WORK ORDER> Beginning at the top of the data below, write out every line exactly until you reach the line with "Determine the following from the image.", and include that line.

INFORMATION SHOWN>
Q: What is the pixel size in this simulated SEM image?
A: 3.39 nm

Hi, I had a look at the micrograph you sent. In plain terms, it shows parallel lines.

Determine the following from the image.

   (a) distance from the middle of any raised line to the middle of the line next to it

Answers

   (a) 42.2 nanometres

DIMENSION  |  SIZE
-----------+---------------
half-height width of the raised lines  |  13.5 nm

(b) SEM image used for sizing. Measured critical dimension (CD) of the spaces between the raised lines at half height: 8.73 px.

TASK SOLUTION>
Q: What is the pixel size in this simulated SEM image?
A: 3.39 nm

Hi, I had a look at the micrograph you sent. In plain terms, it shows parallel lines.

Determine the following from the image.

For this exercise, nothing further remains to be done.